[REQUIREMENT]
Where the records below reach the line containing "- showerhead-plenum-p-Torr=2.14/0.061", start transcribing, and end with the line containing "showerhead-plenum-p-Torr | throttle-valve-pct |", exactly and with nothing else added.

[MATERIAL SHOWN]
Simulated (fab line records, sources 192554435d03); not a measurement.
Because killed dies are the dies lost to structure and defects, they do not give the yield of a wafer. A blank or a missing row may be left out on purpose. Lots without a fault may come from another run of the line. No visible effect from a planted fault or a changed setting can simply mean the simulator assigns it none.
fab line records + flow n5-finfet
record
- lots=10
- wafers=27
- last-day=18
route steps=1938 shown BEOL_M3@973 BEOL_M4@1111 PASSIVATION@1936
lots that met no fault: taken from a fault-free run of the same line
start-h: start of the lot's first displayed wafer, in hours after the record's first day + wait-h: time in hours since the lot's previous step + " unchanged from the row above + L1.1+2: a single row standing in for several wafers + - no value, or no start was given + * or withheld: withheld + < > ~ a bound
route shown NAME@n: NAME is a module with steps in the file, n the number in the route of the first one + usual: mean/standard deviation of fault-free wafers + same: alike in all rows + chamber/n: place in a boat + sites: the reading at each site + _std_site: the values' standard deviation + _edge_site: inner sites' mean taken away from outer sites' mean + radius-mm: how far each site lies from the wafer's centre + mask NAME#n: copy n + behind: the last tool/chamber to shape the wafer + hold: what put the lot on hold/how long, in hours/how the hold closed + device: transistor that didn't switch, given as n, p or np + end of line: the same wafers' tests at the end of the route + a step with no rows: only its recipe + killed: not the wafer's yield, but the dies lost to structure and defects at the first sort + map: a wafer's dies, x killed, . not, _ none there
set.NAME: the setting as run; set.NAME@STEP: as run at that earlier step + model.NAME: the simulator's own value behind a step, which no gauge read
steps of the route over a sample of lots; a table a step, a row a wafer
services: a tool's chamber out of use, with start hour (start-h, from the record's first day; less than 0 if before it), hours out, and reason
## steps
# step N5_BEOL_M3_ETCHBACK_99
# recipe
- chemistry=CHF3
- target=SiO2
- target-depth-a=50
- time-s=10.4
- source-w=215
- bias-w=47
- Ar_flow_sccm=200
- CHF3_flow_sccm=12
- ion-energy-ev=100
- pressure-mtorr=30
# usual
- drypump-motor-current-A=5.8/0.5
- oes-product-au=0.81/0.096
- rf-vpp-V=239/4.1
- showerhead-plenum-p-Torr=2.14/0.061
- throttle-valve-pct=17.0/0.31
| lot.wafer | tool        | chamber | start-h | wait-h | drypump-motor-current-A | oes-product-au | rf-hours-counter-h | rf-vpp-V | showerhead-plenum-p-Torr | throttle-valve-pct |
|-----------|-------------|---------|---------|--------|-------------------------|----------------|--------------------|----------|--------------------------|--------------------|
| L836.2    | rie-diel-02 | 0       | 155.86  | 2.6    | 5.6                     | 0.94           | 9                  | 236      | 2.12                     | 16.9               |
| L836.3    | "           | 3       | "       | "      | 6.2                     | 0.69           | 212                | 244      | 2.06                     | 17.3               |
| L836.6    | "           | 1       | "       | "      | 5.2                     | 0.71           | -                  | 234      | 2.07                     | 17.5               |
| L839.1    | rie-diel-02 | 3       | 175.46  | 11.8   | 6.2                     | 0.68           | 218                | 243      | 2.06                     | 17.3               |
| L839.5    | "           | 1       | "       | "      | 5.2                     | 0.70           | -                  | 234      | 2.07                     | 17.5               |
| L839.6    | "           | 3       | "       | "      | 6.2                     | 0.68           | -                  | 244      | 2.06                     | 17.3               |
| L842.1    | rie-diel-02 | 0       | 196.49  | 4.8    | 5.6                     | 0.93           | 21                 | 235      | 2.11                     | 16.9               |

[RESPONSE AREA]
- showerhead-plenum-p-Torr=2.14/0.061
- throttle-valve-pct=17.0/0.31
| lot.wafer | tool        | chamber | start-h | wait-h | drypump-motor-current-A | oes-product-au | rf-hours-counter-h | rf-vpp-V | showerhead-plenum-p-Torr | throttle-valve-pct |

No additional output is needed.